Data extract
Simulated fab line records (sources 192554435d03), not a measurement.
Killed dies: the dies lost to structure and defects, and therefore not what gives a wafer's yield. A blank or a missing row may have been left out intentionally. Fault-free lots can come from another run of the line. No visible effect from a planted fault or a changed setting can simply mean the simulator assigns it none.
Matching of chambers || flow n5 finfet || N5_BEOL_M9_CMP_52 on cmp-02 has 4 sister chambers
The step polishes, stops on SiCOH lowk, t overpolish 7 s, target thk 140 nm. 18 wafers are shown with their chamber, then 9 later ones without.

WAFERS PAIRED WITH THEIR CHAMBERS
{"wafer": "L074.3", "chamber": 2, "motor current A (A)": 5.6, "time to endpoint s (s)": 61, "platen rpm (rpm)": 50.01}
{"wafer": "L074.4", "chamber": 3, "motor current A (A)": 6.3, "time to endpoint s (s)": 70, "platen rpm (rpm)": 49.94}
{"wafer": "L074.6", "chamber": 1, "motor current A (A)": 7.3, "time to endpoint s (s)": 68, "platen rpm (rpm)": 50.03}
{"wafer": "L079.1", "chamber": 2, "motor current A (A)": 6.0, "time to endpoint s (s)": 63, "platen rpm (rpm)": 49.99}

Work task
Repeat the material word for word from its opening line up to and including the line containing "Matching of chambers".

Task answer
Simulated fab line records (sources 192554435d03), not a measurement.
Killed dies: the dies lost to structure and defects, and therefore not what gives a wafer's yield. A blank or a missing row may have been left out intentionally. Fault-free lots can come from another run of the line. No visible effect from a planted fault or a changed setting can simply mean the simulator assigns it none.
Matching of chambers || flow n5 finfet || N5_BEOL_M9_CMP_52 on cmp-02 has 4 sister chambers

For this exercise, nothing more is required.